> DATA FOR REVIEW
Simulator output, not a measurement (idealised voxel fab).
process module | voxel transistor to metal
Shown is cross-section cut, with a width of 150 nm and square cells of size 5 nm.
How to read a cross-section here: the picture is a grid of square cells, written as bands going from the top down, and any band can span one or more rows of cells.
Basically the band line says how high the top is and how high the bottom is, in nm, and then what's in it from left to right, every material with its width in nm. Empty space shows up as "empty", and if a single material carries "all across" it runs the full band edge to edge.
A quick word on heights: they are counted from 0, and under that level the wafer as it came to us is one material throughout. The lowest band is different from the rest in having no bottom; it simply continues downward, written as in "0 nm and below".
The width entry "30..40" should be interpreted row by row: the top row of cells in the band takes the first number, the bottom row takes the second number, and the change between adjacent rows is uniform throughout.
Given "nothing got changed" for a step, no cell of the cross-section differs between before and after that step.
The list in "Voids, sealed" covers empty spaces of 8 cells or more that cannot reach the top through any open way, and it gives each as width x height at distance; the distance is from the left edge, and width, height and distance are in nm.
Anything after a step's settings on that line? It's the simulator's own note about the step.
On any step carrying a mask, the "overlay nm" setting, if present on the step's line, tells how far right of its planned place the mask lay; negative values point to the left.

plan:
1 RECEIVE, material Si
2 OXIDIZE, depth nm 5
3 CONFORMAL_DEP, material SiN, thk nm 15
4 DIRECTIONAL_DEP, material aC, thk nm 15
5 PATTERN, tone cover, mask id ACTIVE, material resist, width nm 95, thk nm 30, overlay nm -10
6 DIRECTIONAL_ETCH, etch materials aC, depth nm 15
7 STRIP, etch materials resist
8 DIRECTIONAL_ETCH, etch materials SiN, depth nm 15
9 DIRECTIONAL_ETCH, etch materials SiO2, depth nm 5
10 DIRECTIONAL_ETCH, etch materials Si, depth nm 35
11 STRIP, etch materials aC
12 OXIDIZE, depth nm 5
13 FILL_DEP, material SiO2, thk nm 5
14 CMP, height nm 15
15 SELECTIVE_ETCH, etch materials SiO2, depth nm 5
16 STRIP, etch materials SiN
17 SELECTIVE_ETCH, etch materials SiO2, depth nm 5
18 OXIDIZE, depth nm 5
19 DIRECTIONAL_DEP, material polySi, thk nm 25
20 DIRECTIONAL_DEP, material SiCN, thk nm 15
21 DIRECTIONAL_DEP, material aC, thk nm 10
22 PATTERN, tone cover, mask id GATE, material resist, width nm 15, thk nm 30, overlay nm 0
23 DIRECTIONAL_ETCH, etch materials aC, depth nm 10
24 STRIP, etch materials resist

> ASSIGNED TASK
Print exactly the lines above, between the one holding "4 DIRECTIONAL_DEP, material aC, thk nm 15" and the one holding "23 DIRECTIONAL_ETCH, etch", inclusive, and nothing besides.

> YOUR RESPONSE
4 DIRECTIONAL_DEP, material aC, thk nm 15
5 PATTERN, tone cover, mask id ACTIVE, material resist, width nm 95, thk nm 30, overlay nm -10
6 DIRECTIONAL_ETCH, etch materials aC, depth nm 15
7 STRIP, etch materials resist
8 DIRECTIONAL_ETCH, etch materials SiN, depth nm 15
9 DIRECTIONAL_ETCH, etch materials SiO2, depth nm 5
10 DIRECTIONAL_ETCH, etch materials Si, depth nm 35
11 STRIP, etch materials aC
12 OXIDIZE, depth nm 5
13 FILL_DEP, material SiO2, thk nm 5
14 CMP, height nm 15
15 SELECTIVE_ETCH, etch materials SiO2, depth nm 5
16 STRIP, etch materials SiN
17 SELECTIVE_ETCH, etch materials SiO2, depth nm 5
18 OXIDIZE, depth nm 5
19 DIRECTIONAL_DEP, material polySi, thk nm 25
20 DIRECTIONAL_DEP, material SiCN, thk nm 15
21 DIRECTIONAL_DEP, material aC, thk nm 10
22 PATTERN, tone cover, mask id GATE, material resist, width nm 15, thk nm 30, overlay nm 0
23 DIRECTIONAL_ETCH, etch materials aC, depth nm 10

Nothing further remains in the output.